■ **Provided data**
_ _ _ _

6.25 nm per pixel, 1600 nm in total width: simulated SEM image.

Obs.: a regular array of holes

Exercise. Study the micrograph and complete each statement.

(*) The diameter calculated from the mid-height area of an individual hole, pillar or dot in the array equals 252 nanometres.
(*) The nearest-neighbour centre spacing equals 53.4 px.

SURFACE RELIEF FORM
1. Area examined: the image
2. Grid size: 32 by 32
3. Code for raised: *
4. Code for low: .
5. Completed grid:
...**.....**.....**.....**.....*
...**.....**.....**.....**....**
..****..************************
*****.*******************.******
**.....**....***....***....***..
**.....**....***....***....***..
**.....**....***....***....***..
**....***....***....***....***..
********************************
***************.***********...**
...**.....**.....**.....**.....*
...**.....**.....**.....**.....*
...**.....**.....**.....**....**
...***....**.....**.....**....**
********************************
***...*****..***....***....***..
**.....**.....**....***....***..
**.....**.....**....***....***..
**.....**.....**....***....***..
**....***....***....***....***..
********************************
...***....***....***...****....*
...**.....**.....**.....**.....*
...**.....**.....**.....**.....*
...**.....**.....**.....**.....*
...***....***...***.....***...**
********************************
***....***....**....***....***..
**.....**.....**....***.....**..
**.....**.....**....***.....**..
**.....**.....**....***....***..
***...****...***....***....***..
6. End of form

_ _ _ _

■ **Brief**
Lines after the one containing "2. Grid size: 32 by 32" are not part of the task. Output the entries exactly from their first line through that one.

■ **Response**
6.25 nm per pixel, 1600 nm in total width: simulated SEM image.

Obs.: a regular array of holes

Exercise. Study the micrograph and complete each statement.

(*) The diameter calculated from the mid-height area of an individual hole, pillar or dot in the array equals 252 nanometres.
(*) The nearest-neighbour centre spacing equals 53.4 px.

SURFACE RELIEF FORM
1. Area examined: the image
2. Grid size: 32 by 32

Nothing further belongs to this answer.